- Work item
Please give back only the lines below from the one containing "step 1, OXIDATION" to the one containing "step 23, WET", each repeated word for word, both ends included.

- Provided information
------------------------------------------------

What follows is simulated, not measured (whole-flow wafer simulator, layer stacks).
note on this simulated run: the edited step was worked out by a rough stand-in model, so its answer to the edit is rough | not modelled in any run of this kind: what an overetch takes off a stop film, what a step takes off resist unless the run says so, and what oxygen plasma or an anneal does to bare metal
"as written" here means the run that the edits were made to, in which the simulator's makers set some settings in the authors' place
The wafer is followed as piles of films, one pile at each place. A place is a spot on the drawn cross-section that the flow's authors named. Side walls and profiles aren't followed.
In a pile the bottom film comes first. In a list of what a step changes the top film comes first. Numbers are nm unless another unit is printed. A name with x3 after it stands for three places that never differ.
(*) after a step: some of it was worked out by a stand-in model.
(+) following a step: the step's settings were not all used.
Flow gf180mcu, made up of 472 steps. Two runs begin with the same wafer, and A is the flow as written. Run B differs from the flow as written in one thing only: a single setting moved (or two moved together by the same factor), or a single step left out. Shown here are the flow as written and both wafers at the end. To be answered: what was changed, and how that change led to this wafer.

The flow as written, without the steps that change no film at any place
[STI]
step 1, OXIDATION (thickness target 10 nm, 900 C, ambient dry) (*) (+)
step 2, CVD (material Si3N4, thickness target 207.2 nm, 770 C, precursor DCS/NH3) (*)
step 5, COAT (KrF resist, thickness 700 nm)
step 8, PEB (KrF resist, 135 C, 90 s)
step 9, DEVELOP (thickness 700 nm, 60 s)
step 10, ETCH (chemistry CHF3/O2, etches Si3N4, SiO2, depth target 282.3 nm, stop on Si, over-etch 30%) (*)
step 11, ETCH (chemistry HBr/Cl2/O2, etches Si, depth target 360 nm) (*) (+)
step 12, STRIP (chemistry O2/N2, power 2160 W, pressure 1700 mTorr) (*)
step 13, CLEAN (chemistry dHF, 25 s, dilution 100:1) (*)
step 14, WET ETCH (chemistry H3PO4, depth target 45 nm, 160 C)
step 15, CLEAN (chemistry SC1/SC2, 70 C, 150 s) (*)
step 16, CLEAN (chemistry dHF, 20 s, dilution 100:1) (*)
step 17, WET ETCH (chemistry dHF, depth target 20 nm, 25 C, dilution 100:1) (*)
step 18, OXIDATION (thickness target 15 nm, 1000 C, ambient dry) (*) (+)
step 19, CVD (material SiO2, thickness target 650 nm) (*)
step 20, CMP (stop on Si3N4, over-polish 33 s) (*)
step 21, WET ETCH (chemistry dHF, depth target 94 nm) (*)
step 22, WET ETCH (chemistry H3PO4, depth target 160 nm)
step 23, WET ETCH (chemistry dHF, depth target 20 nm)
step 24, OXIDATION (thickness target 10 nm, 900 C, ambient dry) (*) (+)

------------------------------------------------

- Answer space
step 1, OXIDATION (thickness target 10 nm, 900 C, ambient dry) (*) (+)
step 2, CVD (material Si3N4, thickness target 207.2 nm, 770 C, precursor DCS/NH3) (*)
step 5, COAT (KrF resist, thickness 700 nm)
step 8, PEB (KrF resist, 135 C, 90 s)
step 9, DEVELOP (thickness 700 nm, 60 s)
step 10, ETCH (chemistry CHF3/O2, etches Si3N4, SiO2, depth target 282.3 nm, stop on Si, over-etch 30%) (*)
step 11, ETCH (chemistry HBr/Cl2/O2, etches Si, depth target 360 nm) (*) (+)
step 12, STRIP (chemistry O2/N2, power 2160 W, pressure 1700 mTorr) (*)
step 13, CLEAN (chemistry dHF, 25 s, dilution 100:1) (*)
step 14, WET ETCH (chemistry H3PO4, depth target 45 nm, 160 C)
step 15, CLEAN (chemistry SC1/SC2, 70 C, 150 s) (*)
step 16, CLEAN (chemistry dHF, 20 s, dilution 100:1) (*)
step 17, WET ETCH (chemistry dHF, depth target 20 nm, 25 C, dilution 100:1) (*)
step 18, OXIDATION (thickness target 15 nm, 1000 C, ambient dry) (*) (+)
step 19, CVD (material SiO2, thickness target 650 nm) (*)
step 20, CMP (stop on Si3N4, over-polish 33 s) (*)
step 21, WET ETCH (chemistry dHF, depth target 94 nm) (*)
step 22, WET ETCH (chemistry H3PO4, depth target 160 nm)
step 23, WET ETCH (chemistry dHF, depth target 20 nm)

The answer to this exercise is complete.